Among the records below, find the line that has "14 op FILL_DEP | material SiO2 | thk nm 10"; from there, give the lines again exactly, and stop after the line that has "19 op STRIP | etch materials resist".

**DATA SUPPLIED:**
== Segment start ==
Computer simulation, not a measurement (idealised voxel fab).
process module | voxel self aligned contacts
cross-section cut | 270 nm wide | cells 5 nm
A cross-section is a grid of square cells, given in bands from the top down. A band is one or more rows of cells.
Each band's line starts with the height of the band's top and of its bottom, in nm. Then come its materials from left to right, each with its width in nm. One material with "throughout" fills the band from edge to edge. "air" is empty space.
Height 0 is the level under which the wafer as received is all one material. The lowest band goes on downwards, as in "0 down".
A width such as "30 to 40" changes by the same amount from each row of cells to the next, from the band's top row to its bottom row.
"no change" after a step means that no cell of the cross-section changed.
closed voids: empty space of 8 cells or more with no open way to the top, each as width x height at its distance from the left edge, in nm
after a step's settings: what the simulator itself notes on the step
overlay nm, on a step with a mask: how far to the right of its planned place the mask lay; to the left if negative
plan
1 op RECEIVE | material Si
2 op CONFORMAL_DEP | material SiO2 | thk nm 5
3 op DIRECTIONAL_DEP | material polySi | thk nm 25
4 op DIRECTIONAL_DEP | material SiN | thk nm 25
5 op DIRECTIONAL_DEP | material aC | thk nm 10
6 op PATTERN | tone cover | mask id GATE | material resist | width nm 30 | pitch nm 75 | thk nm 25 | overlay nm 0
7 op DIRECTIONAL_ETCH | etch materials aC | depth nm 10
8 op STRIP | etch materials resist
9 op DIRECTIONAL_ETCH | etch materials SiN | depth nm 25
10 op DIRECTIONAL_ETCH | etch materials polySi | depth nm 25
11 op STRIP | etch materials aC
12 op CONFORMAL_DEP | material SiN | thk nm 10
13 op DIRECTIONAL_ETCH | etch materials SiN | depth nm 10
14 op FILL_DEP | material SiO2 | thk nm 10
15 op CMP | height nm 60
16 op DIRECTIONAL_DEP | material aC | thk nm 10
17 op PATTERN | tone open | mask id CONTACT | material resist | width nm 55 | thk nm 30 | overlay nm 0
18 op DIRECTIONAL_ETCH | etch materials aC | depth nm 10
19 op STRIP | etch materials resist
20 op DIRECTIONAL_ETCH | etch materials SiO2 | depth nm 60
== Segment end ==

**TASK OUTPUT:**
14 op FILL_DEP | material SiO2 | thk nm 10
15 op CMP | height nm 60
16 op DIRECTIONAL_DEP | material aC | thk nm 10
17 op PATTERN | tone open | mask id CONTACT | material resist | width nm 55 | thk nm 30 | overlay nm 0
18 op DIRECTIONAL_ETCH | etch materials aC | depth nm 10
19 op STRIP | etch materials resist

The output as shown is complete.